===== RAW DATA

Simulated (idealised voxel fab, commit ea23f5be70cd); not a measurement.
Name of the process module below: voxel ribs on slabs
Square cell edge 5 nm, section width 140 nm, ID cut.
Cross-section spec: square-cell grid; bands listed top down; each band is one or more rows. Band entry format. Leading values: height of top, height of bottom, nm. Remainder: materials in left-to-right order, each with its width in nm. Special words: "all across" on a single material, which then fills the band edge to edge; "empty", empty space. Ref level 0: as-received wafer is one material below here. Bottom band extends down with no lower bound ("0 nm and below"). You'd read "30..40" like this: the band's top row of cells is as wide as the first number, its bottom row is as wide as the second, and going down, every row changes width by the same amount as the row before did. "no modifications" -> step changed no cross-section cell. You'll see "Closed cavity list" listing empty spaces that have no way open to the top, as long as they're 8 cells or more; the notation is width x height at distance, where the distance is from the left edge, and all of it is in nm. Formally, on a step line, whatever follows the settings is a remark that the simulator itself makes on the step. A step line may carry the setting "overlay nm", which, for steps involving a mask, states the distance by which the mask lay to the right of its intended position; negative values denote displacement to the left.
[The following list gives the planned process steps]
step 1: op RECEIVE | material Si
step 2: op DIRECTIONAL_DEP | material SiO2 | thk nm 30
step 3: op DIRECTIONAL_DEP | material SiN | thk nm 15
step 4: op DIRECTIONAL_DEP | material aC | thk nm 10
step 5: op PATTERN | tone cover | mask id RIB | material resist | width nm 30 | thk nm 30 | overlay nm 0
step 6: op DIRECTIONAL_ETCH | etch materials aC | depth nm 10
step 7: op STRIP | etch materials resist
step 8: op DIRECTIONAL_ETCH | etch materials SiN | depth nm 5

==========

Please restate the whole listing word for word.

▶ [REPLY]:
Simulated (idealised voxel fab, commit ea23f5be70cd); not a measurement.
Name of the process module below: voxel ribs on slabs
Square cell edge 5 nm, section width 140 nm, ID cut.
Cross-section spec: square-cell grid; bands listed top down; each band is one or more rows. Band entry format. Leading values: height of top, height of bottom, nm. Remainder: materials in left-to-right order, each with its width in nm. Special words: "all across" on a single material, which then fills the band edge to edge; "empty", empty space. Ref level 0: as-received wafer is one material below here. Bottom band extends down with no lower bound ("0 nm and below"). You'd read "30..40" like this: the band's top row of cells is as wide as the first number, its bottom row is as wide as the second, and going down, every row changes width by the same amount as the row before did. "no modifications" -> step changed no cross-section cell. You'll see "Closed cavity list" listing empty spaces that have no way open to the top, as long as they're 8 cells or more; the notation is width x height at distance, where the distance is from the left edge, and all of it is in nm. Formally, on a step line, whatever follows the settings is a remark that the simulator itself makes on the step. A step line may carry the setting "overlay nm", which, for steps involving a mask, states the distance by which the mask lay to the right of its intended position; negative values denote displacement to the left.
[The following list gives the planned process steps]
step 1: op RECEIVE | material Si
step 2: op DIRECTIONAL_DEP | material SiO2 | thk nm 30
step 3: op DIRECTIONAL_DEP | material SiN | thk nm 15
step 4: op DIRECTIONAL_DEP | material aC | thk nm 10
step 5: op PATTERN | tone cover | mask id RIB | material resist | width nm 30 | thk nm 30 | overlay nm 0
step 6: op DIRECTIONAL_ETCH | etch materials aC | depth nm 10
step 7: op STRIP | etch materials resist
step 8: op DIRECTIONAL_ETCH | etch materials SiN | depth nm 5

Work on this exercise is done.